====================
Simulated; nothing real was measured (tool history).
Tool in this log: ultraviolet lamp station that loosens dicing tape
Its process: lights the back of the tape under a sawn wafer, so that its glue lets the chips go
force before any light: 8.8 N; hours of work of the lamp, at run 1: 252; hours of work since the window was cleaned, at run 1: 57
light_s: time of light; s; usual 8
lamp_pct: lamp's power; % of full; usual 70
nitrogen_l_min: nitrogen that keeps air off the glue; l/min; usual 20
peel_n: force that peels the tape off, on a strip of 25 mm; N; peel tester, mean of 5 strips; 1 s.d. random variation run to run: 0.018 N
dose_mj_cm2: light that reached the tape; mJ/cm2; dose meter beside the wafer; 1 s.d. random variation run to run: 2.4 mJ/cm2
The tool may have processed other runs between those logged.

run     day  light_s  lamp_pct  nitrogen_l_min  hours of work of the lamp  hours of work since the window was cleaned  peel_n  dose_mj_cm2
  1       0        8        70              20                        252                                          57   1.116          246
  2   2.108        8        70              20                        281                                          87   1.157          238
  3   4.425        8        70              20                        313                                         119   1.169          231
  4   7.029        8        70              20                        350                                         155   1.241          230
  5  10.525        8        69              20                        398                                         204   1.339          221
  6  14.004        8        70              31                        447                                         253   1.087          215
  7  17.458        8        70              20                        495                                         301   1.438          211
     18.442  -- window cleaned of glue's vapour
====================

- Work task
Write out every entry again exactly, please, with nothing missing.

- Answer area
Simulated; nothing real was measured (tool history).
Tool in this log: ultraviolet lamp station that loosens dicing tape
Its process: lights the back of the tape under a sawn wafer, so that its glue lets the chips go
force before any light: 8.8 N; hours of work of the lamp, at run 1: 252; hours of work since the window was cleaned, at run 1: 57
light_s: time of light; s; usual 8
lamp_pct: lamp's power; % of full; usual 70
nitrogen_l_min: nitrogen that keeps air off the glue; l/min; usual 20
peel_n: force that peels the tape off, on a strip of 25 mm; N; peel tester, mean of 5 strips; 1 s.d. random variation run to run: 0.018 N
dose_mj_cm2: light that reached the tape; mJ/cm2; dose meter beside the wafer; 1 s.d. random variation run to run: 2.4 mJ/cm2
The tool may have processed other runs between those logged.

run     day  light_s  lamp_pct  nitrogen_l_min  hours of work of the lamp  hours of work since the window was cleaned  peel_n  dose_mj_cm2
  1       0        8        70              20                        252                                          57   1.116          246
  2   2.108        8        70              20                        281                                          87   1.157          238
  3   4.425        8        70              20                        313                                         119   1.169          231
  4   7.029        8        70              20                        350                                         155   1.241          230
  5  10.525        8        69              20                        398                                         204   1.339          221
  6  14.004        8        70              31                        447                                         253   1.087          215
  7  17.458        8        70              20                        495                                         301   1.438          211
     18.442  -- window cleaned of glue's vapour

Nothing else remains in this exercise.